(Given information)

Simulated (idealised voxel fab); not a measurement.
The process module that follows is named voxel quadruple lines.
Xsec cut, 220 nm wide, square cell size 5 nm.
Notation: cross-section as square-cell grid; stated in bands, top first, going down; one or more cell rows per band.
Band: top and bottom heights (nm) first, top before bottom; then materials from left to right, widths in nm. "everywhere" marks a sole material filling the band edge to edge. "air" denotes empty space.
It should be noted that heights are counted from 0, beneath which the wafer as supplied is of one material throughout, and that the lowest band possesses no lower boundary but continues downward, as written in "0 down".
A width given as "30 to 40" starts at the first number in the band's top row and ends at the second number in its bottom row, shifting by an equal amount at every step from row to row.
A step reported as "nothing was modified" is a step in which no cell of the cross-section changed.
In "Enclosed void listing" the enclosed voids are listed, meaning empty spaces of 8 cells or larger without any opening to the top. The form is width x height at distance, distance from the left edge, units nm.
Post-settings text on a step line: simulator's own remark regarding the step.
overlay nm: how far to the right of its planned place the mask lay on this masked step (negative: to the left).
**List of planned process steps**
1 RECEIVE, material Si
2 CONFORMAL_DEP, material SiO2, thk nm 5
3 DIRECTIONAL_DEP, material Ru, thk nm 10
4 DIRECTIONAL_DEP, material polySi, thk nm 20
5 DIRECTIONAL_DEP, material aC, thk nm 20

(End Given information)

=== Work order ===
Output each entry exactly. Leave none out.

=== Answer box ===
Simulated (idealised voxel fab); not a measurement.
The process module that follows is named voxel quadruple lines.
Xsec cut, 220 nm wide, square cell size 5 nm.
Notation: cross-section as square-cell grid; stated in bands, top first, going down; one or more cell rows per band.
Band: top and bottom heights (nm) first, top before bottom; then materials from left to right, widths in nm. "everywhere" marks a sole material filling the band edge to edge. "air" denotes empty space.
It should be noted that heights are counted from 0, beneath which the wafer as supplied is of one material throughout, and that the lowest band possesses no lower boundary but continues downward, as written in "0 down".
A width given as "30 to 40" starts at the first number in the band's top row and ends at the second number in its bottom row, shifting by an equal amount at every step from row to row.
A step reported as "nothing was modified" is a step in which no cell of the cross-section changed.
In "Enclosed void listing" the enclosed voids are listed, meaning empty spaces of 8 cells or larger without any opening to the top. The form is width x height at distance, distance from the left edge, units nm.
Post-settings text on a step line: simulator's own remark regarding the step.
overlay nm: how far to the right of its planned place the mask lay on this masked step (negative: to the left).
**List of planned process steps**
1 RECEIVE, material Si
2 CONFORMAL_DEP, material SiO2, thk nm 5
3 DIRECTIONAL_DEP, material Ru, thk nm 10
4 DIRECTIONAL_DEP, material polySi, thk nm 20
5 DIRECTIONAL_DEP, material aC, thk nm 20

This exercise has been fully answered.